(Beginning of DATA SECTION)

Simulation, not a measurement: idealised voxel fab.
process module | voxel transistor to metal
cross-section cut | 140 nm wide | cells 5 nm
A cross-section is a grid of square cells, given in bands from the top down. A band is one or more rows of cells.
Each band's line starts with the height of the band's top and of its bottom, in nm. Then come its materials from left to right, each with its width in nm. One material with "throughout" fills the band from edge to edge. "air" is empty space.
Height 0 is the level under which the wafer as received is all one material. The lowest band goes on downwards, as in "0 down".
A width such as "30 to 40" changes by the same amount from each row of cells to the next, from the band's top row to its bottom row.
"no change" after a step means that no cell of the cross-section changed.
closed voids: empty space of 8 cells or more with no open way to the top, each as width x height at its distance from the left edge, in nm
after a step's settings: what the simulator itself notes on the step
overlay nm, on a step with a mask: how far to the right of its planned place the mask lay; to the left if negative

(End of DATA SECTION)

- _TASK ITEM_
Please restate only the opening stretch of the records above: every line from the first through the one containing "after a step's", exactly as written.

- _ANSWER SPACE_
Simulation, not a measurement: idealised voxel fab.
process module | voxel transistor to metal
cross-section cut | 140 nm wide | cells 5 nm
A cross-section is a grid of square cells, given in bands from the top down. A band is one or more rows of cells.
Each band's line starts with the height of the band's top and of its bottom, in nm. Then come its materials from left to right, each with its width in nm. One material with "throughout" fills the band from edge to edge. "air" is empty space.
Height 0 is the level under which the wafer as received is all one material. The lowest band goes on downwards, as in "0 down".
A width such as "30 to 40" changes by the same amount from each row of cells to the next, from the band's top row to its bottom row.
"no change" after a step means that no cell of the cross-section changed.
closed voids: empty space of 8 cells or more with no open way to the top, each as width x height at its distance from the left edge, in nm
after a step's settings: what the simulator itself notes on the step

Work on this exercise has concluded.